The response must contain the complete data, printed exactly.

START Data excerpts
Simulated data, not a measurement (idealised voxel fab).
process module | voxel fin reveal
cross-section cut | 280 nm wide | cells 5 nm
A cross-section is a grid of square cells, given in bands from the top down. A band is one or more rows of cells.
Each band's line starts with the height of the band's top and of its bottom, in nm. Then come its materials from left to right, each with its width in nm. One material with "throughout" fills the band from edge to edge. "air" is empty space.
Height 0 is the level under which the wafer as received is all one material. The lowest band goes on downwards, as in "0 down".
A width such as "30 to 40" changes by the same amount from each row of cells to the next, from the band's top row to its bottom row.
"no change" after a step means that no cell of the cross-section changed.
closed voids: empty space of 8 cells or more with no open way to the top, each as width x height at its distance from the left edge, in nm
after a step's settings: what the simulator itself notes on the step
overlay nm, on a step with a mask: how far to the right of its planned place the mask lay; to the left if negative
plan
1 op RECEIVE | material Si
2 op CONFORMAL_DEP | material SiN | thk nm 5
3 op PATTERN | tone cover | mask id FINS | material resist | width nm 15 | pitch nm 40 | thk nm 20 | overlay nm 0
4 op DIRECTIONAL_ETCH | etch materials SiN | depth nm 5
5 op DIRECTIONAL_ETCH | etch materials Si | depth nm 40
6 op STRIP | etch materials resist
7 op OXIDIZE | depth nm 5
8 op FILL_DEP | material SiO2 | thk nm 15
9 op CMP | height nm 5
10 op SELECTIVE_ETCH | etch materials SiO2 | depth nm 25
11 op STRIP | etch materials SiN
END Data excerpts

**Your response**
Simulated data, not a measurement (idealised voxel fab).
process module | voxel fin reveal
cross-section cut | 280 nm wide | cells 5 nm
A cross-section is a grid of square cells, given in bands from the top down. A band is one or more rows of cells.
Each band's line starts with the height of the band's top and of its bottom, in nm. Then come its materials from left to right, each with its width in nm. One material with "throughout" fills the band from edge to edge. "air" is empty space.
Height 0 is the level under which the wafer as received is all one material. The lowest band goes on downwards, as in "0 down".
A width such as "30 to 40" changes by the same amount from each row of cells to the next, from the band's top row to its bottom row.
"no change" after a step means that no cell of the cross-section changed.
closed voids: empty space of 8 cells or more with no open way to the top, each as width x height at its distance from the left edge, in nm
after a step's settings: what the simulator itself notes on the step
overlay nm, on a step with a mask: how far to the right of its planned place the mask lay; to the left if negative
plan
1 op RECEIVE | material Si
2 op CONFORMAL_DEP | material SiN | thk nm 5
3 op PATTERN | tone cover | mask id FINS | material resist | width nm 15 | pitch nm 40 | thk nm 20 | overlay nm 0
4 op DIRECTIONAL_ETCH | etch materials SiN | depth nm 5
5 op DIRECTIONAL_ETCH | etch materials Si | depth nm 40
6 op STRIP | etch materials resist
7 op OXIDIZE | depth nm 5
8 op FILL_DEP | material SiO2 | thk nm 15
9 op CMP | height nm 5
10 op SELECTIVE_ETCH | etch materials SiO2 | depth nm 25
11 op STRIP | etch materials SiN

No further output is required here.